-- Opening Marker --

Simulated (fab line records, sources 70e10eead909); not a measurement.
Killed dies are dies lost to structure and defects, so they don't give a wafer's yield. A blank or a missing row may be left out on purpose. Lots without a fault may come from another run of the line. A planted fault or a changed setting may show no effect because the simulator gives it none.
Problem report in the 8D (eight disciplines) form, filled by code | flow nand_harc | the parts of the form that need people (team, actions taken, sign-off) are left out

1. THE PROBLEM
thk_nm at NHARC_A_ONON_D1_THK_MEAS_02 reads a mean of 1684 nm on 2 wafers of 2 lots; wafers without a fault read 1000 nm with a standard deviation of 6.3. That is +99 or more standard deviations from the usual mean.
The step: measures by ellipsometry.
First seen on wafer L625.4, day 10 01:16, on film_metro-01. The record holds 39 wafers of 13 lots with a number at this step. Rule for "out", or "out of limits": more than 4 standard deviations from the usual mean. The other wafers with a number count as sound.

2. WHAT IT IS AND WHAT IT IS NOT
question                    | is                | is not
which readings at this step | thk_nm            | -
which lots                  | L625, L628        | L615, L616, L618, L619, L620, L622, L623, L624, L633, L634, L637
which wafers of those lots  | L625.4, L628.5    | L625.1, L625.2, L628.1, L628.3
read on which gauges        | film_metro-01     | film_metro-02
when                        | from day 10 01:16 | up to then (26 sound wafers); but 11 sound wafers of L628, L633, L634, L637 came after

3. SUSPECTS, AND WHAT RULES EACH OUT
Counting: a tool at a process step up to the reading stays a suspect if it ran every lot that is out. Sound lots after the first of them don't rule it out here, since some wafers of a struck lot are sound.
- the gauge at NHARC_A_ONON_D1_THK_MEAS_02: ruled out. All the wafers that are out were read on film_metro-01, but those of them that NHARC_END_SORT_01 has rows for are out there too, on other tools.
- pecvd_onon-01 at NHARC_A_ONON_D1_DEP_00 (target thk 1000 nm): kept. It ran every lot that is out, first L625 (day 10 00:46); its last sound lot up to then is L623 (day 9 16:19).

-- Closing Marker --

Requirement - Print, from the entries above, the line with "3. SUSPECTS, AND WHAT RULES EACH OUT", the line with "- the gauge" and all lines between them, exactly and with nothing else.

Result -
3. SUSPECTS, AND WHAT RULES EACH OUT
Counting: a tool at a process step up to the reading stays a suspect if it ran every lot that is out. Sound lots after the first of them don't rule it out here, since some wafers of a struck lot are sound.
- the gauge at NHARC_A_ONON_D1_THK_MEAS_02: ruled out. All the wafers that are out were read on film_metro-01, but those of them that NHARC_END_SORT_01 has rows for are out there too, on other tools.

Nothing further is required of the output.